▶ Given records
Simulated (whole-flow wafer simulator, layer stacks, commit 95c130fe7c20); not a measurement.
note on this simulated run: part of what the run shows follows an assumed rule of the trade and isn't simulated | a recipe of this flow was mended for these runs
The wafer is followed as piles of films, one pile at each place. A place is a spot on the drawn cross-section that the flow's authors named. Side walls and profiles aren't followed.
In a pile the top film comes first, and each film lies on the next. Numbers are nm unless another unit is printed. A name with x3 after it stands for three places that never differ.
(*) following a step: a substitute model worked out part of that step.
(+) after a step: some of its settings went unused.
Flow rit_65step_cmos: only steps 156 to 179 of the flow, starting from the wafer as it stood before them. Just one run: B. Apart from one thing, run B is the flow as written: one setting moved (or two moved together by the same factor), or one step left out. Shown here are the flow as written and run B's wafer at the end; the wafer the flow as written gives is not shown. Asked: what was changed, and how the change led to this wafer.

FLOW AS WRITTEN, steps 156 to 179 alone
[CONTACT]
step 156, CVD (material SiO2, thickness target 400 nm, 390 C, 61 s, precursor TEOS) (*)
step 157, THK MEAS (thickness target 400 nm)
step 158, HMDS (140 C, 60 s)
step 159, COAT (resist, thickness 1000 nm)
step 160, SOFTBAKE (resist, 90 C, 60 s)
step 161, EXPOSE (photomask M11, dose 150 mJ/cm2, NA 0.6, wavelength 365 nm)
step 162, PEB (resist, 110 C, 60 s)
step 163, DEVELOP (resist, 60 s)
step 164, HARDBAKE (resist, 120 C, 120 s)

▶ Work item
Retype the records in full. Keep every line identical to the original.

▶ Problem solution
Simulated (whole-flow wafer simulator, layer stacks, commit 95c130fe7c20); not a measurement.
note on this simulated run: part of what the run shows follows an assumed rule of the trade and isn't simulated | a recipe of this flow was mended for these runs
The wafer is followed as piles of films, one pile at each place. A place is a spot on the drawn cross-section that the flow's authors named. Side walls and profiles aren't followed.
In a pile the top film comes first, and each film lies on the next. Numbers are nm unless another unit is printed. A name with x3 after it stands for three places that never differ.
(*) following a step: a substitute model worked out part of that step.
(+) after a step: some of its settings went unused.
Flow rit_65step_cmos: only steps 156 to 179 of the flow, starting from the wafer as it stood before them. Just one run: B. Apart from one thing, run B is the flow as written: one setting moved (or two moved together by the same factor), or one step left out. Shown here are the flow as written and run B's wafer at the end; the wafer the flow as written gives is not shown. Asked: what was changed, and how the change led to this wafer.

FLOW AS WRITTEN, steps 156 to 179 alone
[CONTACT]
step 156, CVD (material SiO2, thickness target 400 nm, 390 C, 61 s, precursor TEOS) (*)
step 157, THK MEAS (thickness target 400 nm)
step 158, HMDS (140 C, 60 s)
step 159, COAT (resist, thickness 1000 nm)
step 160, SOFTBAKE (resist, 90 C, 60 s)
step 161, EXPOSE (photomask M11, dose 150 mJ/cm2, NA 0.6, wavelength 365 nm)
step 162, PEB (resist, 110 C, 60 s)
step 163, DEVELOP (resist, 60 s)
step 164, HARDBAKE (resist, 120 C, 120 s)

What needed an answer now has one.